Entries shown:
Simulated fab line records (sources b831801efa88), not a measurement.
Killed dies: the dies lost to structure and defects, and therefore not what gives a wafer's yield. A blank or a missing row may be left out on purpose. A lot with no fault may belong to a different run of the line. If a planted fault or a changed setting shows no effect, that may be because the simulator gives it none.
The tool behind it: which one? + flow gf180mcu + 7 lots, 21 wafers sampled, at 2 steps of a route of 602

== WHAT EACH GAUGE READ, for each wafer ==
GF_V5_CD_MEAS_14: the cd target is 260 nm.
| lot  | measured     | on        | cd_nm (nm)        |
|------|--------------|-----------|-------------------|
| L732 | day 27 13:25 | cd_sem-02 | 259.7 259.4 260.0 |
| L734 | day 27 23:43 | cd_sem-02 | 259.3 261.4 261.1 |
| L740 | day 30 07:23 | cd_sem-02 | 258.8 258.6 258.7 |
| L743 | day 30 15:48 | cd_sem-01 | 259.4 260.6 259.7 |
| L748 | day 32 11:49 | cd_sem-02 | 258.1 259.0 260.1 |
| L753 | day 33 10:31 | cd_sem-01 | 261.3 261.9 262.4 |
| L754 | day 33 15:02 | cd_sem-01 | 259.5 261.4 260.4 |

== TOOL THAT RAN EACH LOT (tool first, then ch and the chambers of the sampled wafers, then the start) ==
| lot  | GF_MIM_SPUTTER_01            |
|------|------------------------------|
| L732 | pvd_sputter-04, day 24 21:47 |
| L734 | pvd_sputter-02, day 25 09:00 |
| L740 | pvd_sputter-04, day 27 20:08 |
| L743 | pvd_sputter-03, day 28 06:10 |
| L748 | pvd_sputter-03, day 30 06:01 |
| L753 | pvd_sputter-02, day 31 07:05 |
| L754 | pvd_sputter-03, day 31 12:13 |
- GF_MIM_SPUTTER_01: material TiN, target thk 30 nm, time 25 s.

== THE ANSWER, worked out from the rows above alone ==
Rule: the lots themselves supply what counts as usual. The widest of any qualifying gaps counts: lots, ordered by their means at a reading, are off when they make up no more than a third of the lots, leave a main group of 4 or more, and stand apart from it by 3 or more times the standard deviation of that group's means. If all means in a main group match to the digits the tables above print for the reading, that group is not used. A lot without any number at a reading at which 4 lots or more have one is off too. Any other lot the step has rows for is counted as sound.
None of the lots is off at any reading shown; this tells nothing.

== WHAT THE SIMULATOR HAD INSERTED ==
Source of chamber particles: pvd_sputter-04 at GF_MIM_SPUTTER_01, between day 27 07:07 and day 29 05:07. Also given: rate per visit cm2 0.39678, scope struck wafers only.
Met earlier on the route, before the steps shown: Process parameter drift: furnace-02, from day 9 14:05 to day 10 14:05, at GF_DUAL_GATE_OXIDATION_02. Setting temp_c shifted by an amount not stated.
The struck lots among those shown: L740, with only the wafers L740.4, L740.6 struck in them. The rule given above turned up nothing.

Activity:
Only the lines above from the one with "Source of chamber" up to and including the one with "Met earlier on" should be repeated, exactly as written.

Response area:
Source of chamber particles: pvd_sputter-04 at GF_MIM_SPUTTER_01, between day 27 07:07 and day 29 05:07. Also given: rate per visit cm2 0.39678, scope struck wafers only.
Met earlier on the route, before the steps shown: Process parameter drift: furnace-02, from day 9 14:05 to day 10 14:05, at GF_DUAL_GATE_OXIDATION_02. Setting temp_c shifted by an amount not stated.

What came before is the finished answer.